• ENTRIES SUPPLIED
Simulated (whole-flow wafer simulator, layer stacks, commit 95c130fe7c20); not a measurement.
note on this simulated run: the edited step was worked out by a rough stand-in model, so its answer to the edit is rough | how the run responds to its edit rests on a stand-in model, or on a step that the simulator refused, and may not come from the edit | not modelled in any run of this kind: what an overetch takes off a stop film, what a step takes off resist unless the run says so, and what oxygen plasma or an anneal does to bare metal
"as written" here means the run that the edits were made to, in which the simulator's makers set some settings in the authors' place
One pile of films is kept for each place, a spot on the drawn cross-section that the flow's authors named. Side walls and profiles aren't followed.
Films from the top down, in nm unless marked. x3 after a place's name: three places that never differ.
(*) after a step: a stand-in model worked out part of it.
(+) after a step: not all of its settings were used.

• TASK ITEM
Start at the first line of the entries above. Set down each line exactly through the one with "(*) after a", and stop there.

• SOLUTION
Simulated (whole-flow wafer simulator, layer stacks, commit 95c130fe7c20); not a measurement.
note on this simulated run: the edited step was worked out by a rough stand-in model, so its answer to the edit is rough | how the run responds to its edit rests on a stand-in model, or on a step that the simulator refused, and may not come from the edit | not modelled in any run of this kind: what an overetch takes off a stop film, what a step takes off resist unless the run says so, and what oxygen plasma or an anneal does to bare metal
"as written" here means the run that the edits were made to, in which the simulator's makers set some settings in the authors' place
One pile of films is kept for each place, a spot on the drawn cross-section that the flow's authors named. Side walls and profiles aren't followed.
Films from the top down, in nm unless marked. x3 after a place's name: three places that never differ.
(*) after a step: a stand-in model worked out part of it.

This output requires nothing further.